╔══

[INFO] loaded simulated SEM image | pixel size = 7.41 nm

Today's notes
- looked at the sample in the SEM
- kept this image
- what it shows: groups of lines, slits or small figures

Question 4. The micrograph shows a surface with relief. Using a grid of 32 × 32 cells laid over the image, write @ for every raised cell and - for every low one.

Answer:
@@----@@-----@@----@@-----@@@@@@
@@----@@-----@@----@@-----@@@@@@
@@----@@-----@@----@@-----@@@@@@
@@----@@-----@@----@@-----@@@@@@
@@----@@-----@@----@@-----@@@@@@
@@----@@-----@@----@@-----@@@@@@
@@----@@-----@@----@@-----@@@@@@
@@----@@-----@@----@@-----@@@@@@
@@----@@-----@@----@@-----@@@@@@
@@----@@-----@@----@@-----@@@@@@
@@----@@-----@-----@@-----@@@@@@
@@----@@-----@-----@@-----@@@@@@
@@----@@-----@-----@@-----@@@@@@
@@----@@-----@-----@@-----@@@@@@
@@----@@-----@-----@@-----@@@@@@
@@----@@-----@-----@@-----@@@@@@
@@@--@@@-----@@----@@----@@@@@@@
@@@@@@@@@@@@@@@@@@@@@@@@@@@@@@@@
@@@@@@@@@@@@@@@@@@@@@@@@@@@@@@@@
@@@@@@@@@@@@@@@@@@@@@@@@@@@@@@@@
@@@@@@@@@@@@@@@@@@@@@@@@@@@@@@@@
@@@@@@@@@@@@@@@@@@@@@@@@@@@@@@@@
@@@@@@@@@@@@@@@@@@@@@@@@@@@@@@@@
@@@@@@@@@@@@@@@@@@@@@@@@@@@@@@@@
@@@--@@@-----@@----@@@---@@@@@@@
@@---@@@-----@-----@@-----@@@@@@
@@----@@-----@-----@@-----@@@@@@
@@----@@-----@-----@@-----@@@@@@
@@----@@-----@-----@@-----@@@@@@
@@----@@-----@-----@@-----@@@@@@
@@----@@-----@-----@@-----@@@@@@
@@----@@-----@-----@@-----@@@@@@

╚══

• _ACTION ITEM_: Reproduce the records above exactly, from the first line through the line containing "- what it shows: groups", and output nothing else.

• _WRITTEN RESPONSE_:
[INFO] loaded simulated SEM image | pixel size = 7.41 nm

Today's notes
- looked at the sample in the SEM
- kept this image
- what it shows: groups of lines, slits or small figures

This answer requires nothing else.